┄┄┄┄┄┄┄┄┄┄┄┄┄┄┄┄┄┄┄┄

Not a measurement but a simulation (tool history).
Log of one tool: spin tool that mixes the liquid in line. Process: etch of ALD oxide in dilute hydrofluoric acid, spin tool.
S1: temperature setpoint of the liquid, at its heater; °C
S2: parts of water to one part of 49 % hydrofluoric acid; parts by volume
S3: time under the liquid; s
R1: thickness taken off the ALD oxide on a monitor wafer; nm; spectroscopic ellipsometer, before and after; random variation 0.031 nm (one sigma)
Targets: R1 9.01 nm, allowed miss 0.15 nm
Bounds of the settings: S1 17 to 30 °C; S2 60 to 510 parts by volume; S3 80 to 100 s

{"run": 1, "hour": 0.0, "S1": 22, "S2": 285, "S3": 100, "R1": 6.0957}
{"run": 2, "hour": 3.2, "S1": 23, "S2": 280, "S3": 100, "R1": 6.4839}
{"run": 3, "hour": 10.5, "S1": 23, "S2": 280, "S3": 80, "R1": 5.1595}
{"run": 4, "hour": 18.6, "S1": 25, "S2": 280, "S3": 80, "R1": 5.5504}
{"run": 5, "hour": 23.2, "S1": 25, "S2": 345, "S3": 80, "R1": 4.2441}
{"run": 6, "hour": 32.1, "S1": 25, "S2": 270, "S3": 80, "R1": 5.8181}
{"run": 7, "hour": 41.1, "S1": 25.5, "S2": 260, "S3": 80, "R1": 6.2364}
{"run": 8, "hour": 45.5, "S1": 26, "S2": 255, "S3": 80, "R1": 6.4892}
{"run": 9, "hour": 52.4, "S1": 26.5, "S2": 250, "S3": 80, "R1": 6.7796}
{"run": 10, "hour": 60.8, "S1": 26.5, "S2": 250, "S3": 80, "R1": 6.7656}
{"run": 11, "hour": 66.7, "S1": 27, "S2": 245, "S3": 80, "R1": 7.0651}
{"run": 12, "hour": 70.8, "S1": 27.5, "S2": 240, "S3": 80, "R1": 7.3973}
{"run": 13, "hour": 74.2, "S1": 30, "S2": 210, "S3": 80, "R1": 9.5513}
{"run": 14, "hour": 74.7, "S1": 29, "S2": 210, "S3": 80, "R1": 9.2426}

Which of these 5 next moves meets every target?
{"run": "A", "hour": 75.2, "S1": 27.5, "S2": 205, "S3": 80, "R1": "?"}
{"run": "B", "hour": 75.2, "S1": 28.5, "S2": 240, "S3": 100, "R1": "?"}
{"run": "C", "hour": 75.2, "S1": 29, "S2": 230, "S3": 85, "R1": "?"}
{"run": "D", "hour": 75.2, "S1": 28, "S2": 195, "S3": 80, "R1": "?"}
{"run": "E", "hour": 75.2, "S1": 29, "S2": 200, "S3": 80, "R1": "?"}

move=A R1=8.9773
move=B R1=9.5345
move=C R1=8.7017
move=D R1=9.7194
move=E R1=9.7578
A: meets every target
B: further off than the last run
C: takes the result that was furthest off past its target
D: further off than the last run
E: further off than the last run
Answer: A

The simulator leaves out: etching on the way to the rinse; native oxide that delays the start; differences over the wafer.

┄┄┄┄┄┄┄┄┄┄┄┄┄┄┄┄┄┄┄┄

**Required action:** Here the job is to set down exactly the lines of the material above that fall between the one with "R1: thickness taken" and the one with "Which of these", inclusive, and nothing beyond them.

**Worked solution:**
R1: thickness taken off the ALD oxide on a monitor wafer; nm; spectroscopic ellipsometer, before and after; random variation 0.031 nm (one sigma)
Targets: R1 9.01 nm, allowed miss 0.15 nm
Bounds of the settings: S1 17 to 30 °C; S2 60 to 510 parts by volume; S3 80 to 100 s

{"run": 1, "hour": 0.0, "S1": 22, "S2": 285, "S3": 100, "R1": 6.0957}
{"run": 2, "hour": 3.2, "S1": 23, "S2": 280, "S3": 100, "R1": 6.4839}
{"run": 3, "hour": 10.5, "S1": 23, "S2": 280, "S3": 80, "R1": 5.1595}
{"run": 4, "hour": 18.6, "S1": 25, "S2": 280, "S3": 80, "R1": 5.5504}
{"run": 5, "hour": 23.2, "S1": 25, "S2": 345, "S3": 80, "R1": 4.2441}
{"run": 6, "hour": 32.1, "S1": 25, "S2": 270, "S3": 80, "R1": 5.8181}
{"run": 7, "hour": 41.1, "S1": 25.5, "S2": 260, "S3": 80, "R1": 6.2364}
{"run": 8, "hour": 45.5, "S1": 26, "S2": 255, "S3": 80, "R1": 6.4892}
{"run": 9, "hour": 52.4, "S1": 26.5, "S2": 250, "S3": 80, "R1": 6.7796}
{"run": 10, "hour": 60.8, "S1": 26.5, "S2": 250, "S3": 80, "R1": 6.7656}
{"run": 11, "hour": 66.7, "S1": 27, "S2": 245, "S3": 80, "R1": 7.0651}
{"run": 12, "hour": 70.8, "S1": 27.5, "S2": 240, "S3": 80, "R1": 7.3973}
{"run": 13, "hour": 74.2, "S1": 30, "S2": 210, "S3": 80, "R1": 9.5513}
{"run": 14, "hour": 74.7, "S1": 29, "S2": 210, "S3": 80, "R1": 9.2426}

Which of these 5 next moves meets every target?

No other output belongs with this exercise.